◆ Exercise data ◆
[Start of Attachment]

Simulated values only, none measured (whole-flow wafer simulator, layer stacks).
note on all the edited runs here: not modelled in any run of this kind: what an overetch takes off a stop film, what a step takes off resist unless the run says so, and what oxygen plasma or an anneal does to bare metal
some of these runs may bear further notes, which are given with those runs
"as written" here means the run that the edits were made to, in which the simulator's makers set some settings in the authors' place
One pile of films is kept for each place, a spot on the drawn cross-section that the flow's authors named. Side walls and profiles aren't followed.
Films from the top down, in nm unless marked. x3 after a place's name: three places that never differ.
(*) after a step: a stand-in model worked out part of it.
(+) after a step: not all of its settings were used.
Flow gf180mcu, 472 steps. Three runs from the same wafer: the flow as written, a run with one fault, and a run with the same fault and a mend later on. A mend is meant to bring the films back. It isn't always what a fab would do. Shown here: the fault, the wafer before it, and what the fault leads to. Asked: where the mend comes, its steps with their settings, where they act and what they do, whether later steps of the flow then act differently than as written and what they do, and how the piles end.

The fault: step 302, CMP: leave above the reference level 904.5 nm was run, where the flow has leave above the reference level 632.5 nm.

[End of Attachment]

◆ Activity ◆
Reproduce each of the records word for word.

◆ Result ◆
Simulated values only, none measured (whole-flow wafer simulator, layer stacks).
note on all the edited runs here: not modelled in any run of this kind: what an overetch takes off a stop film, what a step takes off resist unless the run says so, and what oxygen plasma or an anneal does to bare metal
some of these runs may bear further notes, which are given with those runs
"as written" here means the run that the edits were made to, in which the simulator's makers set some settings in the authors' place
One pile of films is kept for each place, a spot on the drawn cross-section that the flow's authors named. Side walls and profiles aren't followed.
Films from the top down, in nm unless marked. x3 after a place's name: three places that never differ.
(*) after a step: a stand-in model worked out part of it.
(+) after a step: not all of its settings were used.
Flow gf180mcu, 472 steps. Three runs from the same wafer: the flow as written, a run with one fault, and a run with the same fault and a mend later on. A mend is meant to bring the films back. It isn't always what a fab would do. Shown here: the fault, the wafer before it, and what the fault leads to. Asked: where the mend comes, its steps with their settings, where they act and what they do, whether later steps of the flow then act differently than as written and what they do, and how the piles end.

The fault: step 302, CMP: leave above the reference level 904.5 nm was run, where the flow has leave above the reference level 632.5 nm.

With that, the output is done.